BRIEF >>
What do the lines say from the start of the entries through the one containing "set.NAME: the setting"? Repeat them exactly.

RECORD EXTRACTS >>
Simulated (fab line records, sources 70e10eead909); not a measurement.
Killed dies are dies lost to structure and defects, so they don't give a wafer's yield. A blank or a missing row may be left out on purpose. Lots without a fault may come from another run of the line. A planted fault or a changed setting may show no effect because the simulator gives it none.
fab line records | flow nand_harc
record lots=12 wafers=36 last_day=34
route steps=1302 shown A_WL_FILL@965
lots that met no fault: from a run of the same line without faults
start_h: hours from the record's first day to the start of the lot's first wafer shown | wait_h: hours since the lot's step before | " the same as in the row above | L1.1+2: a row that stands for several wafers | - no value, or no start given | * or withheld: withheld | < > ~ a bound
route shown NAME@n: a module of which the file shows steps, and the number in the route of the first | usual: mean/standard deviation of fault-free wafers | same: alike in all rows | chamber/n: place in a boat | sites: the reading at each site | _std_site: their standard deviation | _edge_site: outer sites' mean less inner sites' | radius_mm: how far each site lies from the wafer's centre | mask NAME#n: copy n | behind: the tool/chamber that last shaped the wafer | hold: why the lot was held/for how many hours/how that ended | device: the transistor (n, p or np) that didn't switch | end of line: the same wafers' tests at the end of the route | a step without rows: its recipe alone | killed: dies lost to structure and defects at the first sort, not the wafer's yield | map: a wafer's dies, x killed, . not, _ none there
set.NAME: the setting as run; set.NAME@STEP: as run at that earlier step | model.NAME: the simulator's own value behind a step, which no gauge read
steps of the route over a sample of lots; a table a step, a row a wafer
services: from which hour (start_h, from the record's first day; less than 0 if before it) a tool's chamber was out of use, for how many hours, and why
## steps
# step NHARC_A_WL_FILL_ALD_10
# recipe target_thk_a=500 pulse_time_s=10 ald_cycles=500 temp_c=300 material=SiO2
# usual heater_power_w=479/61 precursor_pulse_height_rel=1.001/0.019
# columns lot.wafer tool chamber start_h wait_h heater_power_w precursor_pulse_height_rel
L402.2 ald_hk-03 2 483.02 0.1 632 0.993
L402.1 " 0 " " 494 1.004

YOUR SOLUTION >>
Simulated (fab line records, sources 70e10eead909); not a measurement.
Killed dies are dies lost to structure and defects, so they don't give a wafer's yield. A blank or a missing row may be left out on purpose. Lots without a fault may come from another run of the line. A planted fault or a changed setting may show no effect because the simulator gives it none.
fab line records | flow nand_harc
record lots=12 wafers=36 last_day=34
route steps=1302 shown A_WL_FILL@965
lots that met no fault: from a run of the same line without faults
start_h: hours from the record's first day to the start of the lot's first wafer shown | wait_h: hours since the lot's step before | " the same as in the row above | L1.1+2: a row that stands for several wafers | - no value, or no start given | * or withheld: withheld | < > ~ a bound
route shown NAME@n: a module of which the file shows steps, and the number in the route of the first | usual: mean/standard deviation of fault-free wafers | same: alike in all rows | chamber/n: place in a boat | sites: the reading at each site | _std_site: their standard deviation | _edge_site: outer sites' mean less inner sites' | radius_mm: how far each site lies from the wafer's centre | mask NAME#n: copy n | behind: the tool/chamber that last shaped the wafer | hold: why the lot was held/for how many hours/how that ended | device: the transistor (n, p or np) that didn't switch | end of line: the same wafers' tests at the end of the route | a step without rows: its recipe alone | killed: dies lost to structure and defects at the first sort, not the wafer's yield | map: a wafer's dies, x killed, . not, _ none there
set.NAME: the setting as run; set.NAME@STEP: as run at that earlier step | model.NAME: the simulator's own value behind a step, which no gauge read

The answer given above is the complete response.